Work task. Reproduce the entries below exactly, but only from the line containing "sound: defectInspect-02 at" to the line containing "alike: rawDefectCount", inclusive.

Data shown.
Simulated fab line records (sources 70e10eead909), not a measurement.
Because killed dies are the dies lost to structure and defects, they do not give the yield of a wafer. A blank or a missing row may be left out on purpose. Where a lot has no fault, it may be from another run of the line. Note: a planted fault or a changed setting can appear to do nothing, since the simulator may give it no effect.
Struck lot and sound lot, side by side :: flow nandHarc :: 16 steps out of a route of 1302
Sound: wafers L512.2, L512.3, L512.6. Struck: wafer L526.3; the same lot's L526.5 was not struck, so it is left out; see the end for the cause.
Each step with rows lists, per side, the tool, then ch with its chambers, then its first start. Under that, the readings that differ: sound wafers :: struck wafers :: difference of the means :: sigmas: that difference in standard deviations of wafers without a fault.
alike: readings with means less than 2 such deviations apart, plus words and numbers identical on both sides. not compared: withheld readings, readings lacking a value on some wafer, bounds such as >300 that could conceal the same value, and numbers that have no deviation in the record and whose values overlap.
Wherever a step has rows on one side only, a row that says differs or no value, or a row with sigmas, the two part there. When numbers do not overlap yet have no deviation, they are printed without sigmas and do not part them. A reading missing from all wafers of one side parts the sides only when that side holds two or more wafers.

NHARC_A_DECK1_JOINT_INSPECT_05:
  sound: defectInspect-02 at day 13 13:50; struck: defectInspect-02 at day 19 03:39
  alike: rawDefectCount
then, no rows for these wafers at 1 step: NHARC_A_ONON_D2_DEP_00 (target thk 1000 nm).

Written answer.
  sound: defectInspect-02 at day 13 13:50; struck: defectInspect-02 at day 19 03:39
  alike: rawDefectCount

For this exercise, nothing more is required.